Reprint the whole of the data exactly.

STUDY MATERIAL -

= = = = = = =

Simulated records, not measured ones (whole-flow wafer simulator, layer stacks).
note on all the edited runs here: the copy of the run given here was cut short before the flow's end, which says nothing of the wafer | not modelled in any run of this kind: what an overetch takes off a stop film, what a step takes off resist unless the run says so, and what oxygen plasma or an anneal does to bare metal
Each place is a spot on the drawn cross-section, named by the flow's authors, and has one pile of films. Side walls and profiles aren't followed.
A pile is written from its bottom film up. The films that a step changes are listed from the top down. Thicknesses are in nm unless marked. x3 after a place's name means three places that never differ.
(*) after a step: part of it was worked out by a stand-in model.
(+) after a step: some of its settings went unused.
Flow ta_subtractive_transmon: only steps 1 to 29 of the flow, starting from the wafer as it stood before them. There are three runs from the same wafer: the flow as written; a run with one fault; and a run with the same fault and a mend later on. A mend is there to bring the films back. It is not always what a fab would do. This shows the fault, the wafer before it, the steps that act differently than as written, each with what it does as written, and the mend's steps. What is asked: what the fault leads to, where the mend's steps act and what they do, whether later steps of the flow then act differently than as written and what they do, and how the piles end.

= = = = = = =

RESPONSE BOX -
Simulated records, not measured ones (whole-flow wafer simulator, layer stacks).
note on all the edited runs here: the copy of the run given here was cut short before the flow's end, which says nothing of the wafer | not modelled in any run of this kind: what an overetch takes off a stop film, what a step takes off resist unless the run says so, and what oxygen plasma or an anneal does to bare metal
Each place is a spot on the drawn cross-section, named by the flow's authors, and has one pile of films. Side walls and profiles aren't followed.
A pile is written from its bottom film up. The films that a step changes are listed from the top down. Thicknesses are in nm unless marked. x3 after a place's name means three places that never differ.
(*) after a step: part of it was worked out by a stand-in model.
(+) after a step: some of its settings went unused.
Flow ta_subtractive_transmon: only steps 1 to 29 of the flow, starting from the wafer as it stood before them. There are three runs from the same wafer: the flow as written; a run with one fault; and a run with the same fault and a mend later on. A mend is there to bring the films back. It is not always what a fab would do. This shows the fault, the wafer before it, the steps that act differently than as written, each with what it does as written, and the mend's steps. What is asked: what the fault leads to, where the mend's steps act and what they do, whether later steps of the flow then act differently than as written and what they do, and how the piles end.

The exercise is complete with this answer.